All lines from the opening of the entries below through the line containing "9.965 | 9.439 |" must be output exactly as they appear, with no other lines.

═════ Extracted entries ═════

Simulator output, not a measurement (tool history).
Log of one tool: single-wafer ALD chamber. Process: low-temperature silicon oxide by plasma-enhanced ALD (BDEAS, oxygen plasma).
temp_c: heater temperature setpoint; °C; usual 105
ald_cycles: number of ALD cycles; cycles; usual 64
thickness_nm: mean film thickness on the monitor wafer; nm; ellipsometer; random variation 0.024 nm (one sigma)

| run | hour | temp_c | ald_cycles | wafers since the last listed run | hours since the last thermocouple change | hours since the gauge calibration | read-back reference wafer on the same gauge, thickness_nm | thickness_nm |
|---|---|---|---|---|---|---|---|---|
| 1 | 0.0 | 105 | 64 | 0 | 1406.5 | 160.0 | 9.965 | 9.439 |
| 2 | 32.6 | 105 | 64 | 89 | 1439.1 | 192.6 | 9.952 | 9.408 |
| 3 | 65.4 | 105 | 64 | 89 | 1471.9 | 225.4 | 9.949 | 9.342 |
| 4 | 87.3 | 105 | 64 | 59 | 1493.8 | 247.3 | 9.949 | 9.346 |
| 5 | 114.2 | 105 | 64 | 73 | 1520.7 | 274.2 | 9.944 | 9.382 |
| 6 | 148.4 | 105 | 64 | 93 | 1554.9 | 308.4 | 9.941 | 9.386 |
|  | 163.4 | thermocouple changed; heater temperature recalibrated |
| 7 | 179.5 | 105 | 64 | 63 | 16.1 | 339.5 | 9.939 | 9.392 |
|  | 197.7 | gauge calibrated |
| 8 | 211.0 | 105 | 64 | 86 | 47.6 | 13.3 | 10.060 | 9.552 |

═════

## Answer section
Simulator output, not a measurement (tool history).
Log of one tool: single-wafer ALD chamber. Process: low-temperature silicon oxide by plasma-enhanced ALD (BDEAS, oxygen plasma).
temp_c: heater temperature setpoint; °C; usual 105
ald_cycles: number of ALD cycles; cycles; usual 64
thickness_nm: mean film thickness on the monitor wafer; nm; ellipsometer; random variation 0.024 nm (one sigma)

| run | hour | temp_c | ald_cycles | wafers since the last listed run | hours since the last thermocouple change | hours since the gauge calibration | read-back reference wafer on the same gauge, thickness_nm | thickness_nm |
|---|---|---|---|---|---|---|---|---|
| 1 | 0.0 | 105 | 64 | 0 | 1406.5 | 160.0 | 9.965 | 9.439 |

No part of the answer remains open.